▶ ACTION ITEM:
Reproduce the first line of the entries that follow and each later line, word for word, ending with the one containing "1. THE PROBLEM".

▶ DATA TO EXAMINE:
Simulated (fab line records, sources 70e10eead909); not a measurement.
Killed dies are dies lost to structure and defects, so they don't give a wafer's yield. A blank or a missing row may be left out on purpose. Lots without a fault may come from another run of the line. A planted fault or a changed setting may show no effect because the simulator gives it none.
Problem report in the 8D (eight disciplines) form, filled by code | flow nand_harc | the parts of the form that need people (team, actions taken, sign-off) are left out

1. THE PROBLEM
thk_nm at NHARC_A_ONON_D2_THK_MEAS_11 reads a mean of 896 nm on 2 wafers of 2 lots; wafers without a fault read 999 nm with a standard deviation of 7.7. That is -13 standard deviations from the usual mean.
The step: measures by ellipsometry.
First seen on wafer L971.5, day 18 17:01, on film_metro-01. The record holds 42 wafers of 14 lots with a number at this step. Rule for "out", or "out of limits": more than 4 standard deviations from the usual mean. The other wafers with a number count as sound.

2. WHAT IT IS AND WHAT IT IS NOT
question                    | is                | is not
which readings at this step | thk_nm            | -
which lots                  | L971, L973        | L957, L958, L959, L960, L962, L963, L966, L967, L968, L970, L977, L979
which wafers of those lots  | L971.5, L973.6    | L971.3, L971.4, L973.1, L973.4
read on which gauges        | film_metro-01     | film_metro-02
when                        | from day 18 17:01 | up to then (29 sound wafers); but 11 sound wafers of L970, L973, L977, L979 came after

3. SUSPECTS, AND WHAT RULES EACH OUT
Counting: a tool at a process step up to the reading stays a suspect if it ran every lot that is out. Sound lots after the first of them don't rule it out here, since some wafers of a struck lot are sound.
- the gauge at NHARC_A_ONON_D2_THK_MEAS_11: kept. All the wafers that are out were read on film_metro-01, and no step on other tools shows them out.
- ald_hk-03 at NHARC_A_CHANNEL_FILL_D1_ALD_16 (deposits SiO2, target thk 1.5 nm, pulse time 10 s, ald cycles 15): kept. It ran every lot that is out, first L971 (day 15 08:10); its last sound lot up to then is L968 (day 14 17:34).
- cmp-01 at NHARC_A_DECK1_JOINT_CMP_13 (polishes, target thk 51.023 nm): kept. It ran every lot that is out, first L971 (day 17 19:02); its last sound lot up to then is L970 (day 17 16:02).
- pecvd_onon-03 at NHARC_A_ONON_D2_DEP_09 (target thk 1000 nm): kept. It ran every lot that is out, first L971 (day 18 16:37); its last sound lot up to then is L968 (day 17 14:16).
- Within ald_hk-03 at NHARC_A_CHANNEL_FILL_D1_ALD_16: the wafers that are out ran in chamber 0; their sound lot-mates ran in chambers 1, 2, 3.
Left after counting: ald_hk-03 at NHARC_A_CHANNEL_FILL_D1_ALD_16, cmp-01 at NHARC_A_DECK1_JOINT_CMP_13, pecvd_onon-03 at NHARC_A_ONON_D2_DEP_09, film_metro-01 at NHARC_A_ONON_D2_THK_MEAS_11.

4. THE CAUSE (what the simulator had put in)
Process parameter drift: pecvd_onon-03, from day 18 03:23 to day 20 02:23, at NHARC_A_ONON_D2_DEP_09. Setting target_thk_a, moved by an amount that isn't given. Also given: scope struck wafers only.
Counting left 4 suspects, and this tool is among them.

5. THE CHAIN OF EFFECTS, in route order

▶ TASK ANSWER:
Simulated (fab line records, sources 70e10eead909); not a measurement.
Killed dies are dies lost to structure and defects, so they don't give a wafer's yield. A blank or a missing row may be left out on purpose. Lots without a fault may come from another run of the line. A planted fault or a changed setting may show no effect because the simulator gives it none.
Problem report in the 8D (eight disciplines) form, filled by code | flow nand_harc | the parts of the form that need people (team, actions taken, sign-off) are left out

1. THE PROBLEM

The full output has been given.